● DATA EXTRACTS
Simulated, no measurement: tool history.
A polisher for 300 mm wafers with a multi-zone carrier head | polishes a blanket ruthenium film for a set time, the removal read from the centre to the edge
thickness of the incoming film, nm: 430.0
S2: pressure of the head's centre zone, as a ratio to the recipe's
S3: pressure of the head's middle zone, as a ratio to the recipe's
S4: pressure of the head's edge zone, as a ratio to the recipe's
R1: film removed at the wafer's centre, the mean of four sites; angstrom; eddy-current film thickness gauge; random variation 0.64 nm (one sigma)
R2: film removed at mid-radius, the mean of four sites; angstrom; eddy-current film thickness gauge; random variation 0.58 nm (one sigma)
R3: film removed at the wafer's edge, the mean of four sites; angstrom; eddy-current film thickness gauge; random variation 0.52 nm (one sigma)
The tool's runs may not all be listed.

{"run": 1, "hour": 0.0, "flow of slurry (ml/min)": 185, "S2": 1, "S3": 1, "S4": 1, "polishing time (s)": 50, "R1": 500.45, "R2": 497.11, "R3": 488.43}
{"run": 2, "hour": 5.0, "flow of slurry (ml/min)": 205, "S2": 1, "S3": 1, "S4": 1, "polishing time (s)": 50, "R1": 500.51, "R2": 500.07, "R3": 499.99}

● WORK REQUEST
Your output should be the listing's lines, exact and complete, from its first line to the line that contains "R1: film removed", inclusive.

● TASK SOLUTION
Simulated, no measurement: tool history.
A polisher for 300 mm wafers with a multi-zone carrier head | polishes a blanket ruthenium film for a set time, the removal read from the centre to the edge
thickness of the incoming film, nm: 430.0
S2: pressure of the head's centre zone, as a ratio to the recipe's
S3: pressure of the head's middle zone, as a ratio to the recipe's
S4: pressure of the head's edge zone, as a ratio to the recipe's
R1: film removed at the wafer's centre, the mean of four sites; angstrom; eddy-current film thickness gauge; random variation 0.64 nm (one sigma)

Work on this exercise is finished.